___ Data supplied ___

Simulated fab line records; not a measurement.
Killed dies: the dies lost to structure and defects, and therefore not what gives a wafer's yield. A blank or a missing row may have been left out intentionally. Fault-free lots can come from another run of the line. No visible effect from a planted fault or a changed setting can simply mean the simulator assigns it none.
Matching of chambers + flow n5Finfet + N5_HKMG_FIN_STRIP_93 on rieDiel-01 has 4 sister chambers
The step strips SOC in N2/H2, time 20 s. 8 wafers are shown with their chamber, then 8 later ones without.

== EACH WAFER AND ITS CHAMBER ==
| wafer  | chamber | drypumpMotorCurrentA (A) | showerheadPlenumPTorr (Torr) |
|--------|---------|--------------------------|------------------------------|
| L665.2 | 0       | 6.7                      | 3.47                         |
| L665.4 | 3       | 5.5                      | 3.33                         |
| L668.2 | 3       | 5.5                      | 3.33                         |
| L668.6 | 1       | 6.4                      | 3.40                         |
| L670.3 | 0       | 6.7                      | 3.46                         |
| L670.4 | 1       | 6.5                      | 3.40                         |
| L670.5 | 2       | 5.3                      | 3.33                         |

___

# Work order
Transcribe the records above with every character unchanged.

# Answer section
Simulated fab line records; not a measurement.
Killed dies: the dies lost to structure and defects, and therefore not what gives a wafer's yield. A blank or a missing row may have been left out intentionally. Fault-free lots can come from another run of the line. No visible effect from a planted fault or a changed setting can simply mean the simulator assigns it none.
Matching of chambers + flow n5Finfet + N5_HKMG_FIN_STRIP_93 on rieDiel-01 has 4 sister chambers
The step strips SOC in N2/H2, time 20 s. 8 wafers are shown with their chamber, then 8 later ones without.

== EACH WAFER AND ITS CHAMBER ==
| wafer  | chamber | drypumpMotorCurrentA (A) | showerheadPlenumPTorr (Torr) |
|--------|---------|--------------------------|------------------------------|
| L665.2 | 0       | 6.7                      | 3.47                         |
| L665.4 | 3       | 5.5                      | 3.33                         |
| L668.2 | 3       | 5.5                      | 3.33                         |
| L668.6 | 1       | 6.4                      | 3.40                         |
| L670.3 | 0       | 6.7                      | 3.46                         |
| L670.4 | 1       | 6.5                      | 3.40                         |
| L670.5 | 2       | 5.3                      | 3.33                         |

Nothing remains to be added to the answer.